Assigned task: Your answer must consist of exactly the lines below, starting with the line with "A width such" and going on through the line with "closed voids: empty", and nothing else.

Exercise data:
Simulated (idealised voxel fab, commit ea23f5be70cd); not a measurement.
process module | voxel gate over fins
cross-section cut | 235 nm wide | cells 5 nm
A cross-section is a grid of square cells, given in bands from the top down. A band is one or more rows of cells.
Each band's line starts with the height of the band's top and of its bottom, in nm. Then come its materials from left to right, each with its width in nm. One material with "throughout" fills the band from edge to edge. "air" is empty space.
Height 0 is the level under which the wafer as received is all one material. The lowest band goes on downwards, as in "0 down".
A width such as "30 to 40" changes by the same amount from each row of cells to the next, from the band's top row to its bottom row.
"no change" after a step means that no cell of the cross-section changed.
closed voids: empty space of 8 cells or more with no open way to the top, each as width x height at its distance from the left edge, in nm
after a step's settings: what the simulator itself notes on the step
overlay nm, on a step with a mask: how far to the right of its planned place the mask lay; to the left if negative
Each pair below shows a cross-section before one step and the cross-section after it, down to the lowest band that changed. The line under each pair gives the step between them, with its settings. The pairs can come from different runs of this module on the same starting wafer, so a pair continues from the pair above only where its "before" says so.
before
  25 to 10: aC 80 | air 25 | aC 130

Exercise output:
A width such as "30 to 40" changes by the same amount from each row of cells to the next, from the band's top row to its bottom row.
"no change" after a step means that no cell of the cross-section changed.
closed voids: empty space of 8 cells or more with no open way to the top, each as width x height at its distance from the left edge, in nm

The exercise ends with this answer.